══════
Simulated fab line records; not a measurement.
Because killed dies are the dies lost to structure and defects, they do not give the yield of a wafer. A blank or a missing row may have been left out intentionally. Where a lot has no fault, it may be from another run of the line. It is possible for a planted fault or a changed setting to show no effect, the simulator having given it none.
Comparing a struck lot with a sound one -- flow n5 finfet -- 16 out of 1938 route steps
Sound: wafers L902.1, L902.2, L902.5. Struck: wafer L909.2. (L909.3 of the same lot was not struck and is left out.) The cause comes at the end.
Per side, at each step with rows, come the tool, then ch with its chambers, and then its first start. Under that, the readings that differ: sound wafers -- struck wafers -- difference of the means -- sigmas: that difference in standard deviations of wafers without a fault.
══════

▶ Exercise
Once you have read the records above, output each of them verbatim.

▶ Problem solution
Simulated fab line records; not a measurement.
Because killed dies are the dies lost to structure and defects, they do not give the yield of a wafer. A blank or a missing row may have been left out intentionally. Where a lot has no fault, it may be from another run of the line. It is possible for a planted fault or a changed setting to show no effect, the simulator having given it none.
Comparing a struck lot with a sound one -- flow n5 finfet -- 16 out of 1938 route steps
Sound: wafers L902.1, L902.2, L902.5. Struck: wafer L909.2. (L909.3 of the same lot was not struck and is left out.) The cause comes at the end.
Per side, at each step with rows, come the tool, then ch with its chambers, and then its first start. Under that, the readings that differ: sound wafers -- struck wafers -- difference of the means -- sigmas: that difference in standard deviations of wafers without a fault.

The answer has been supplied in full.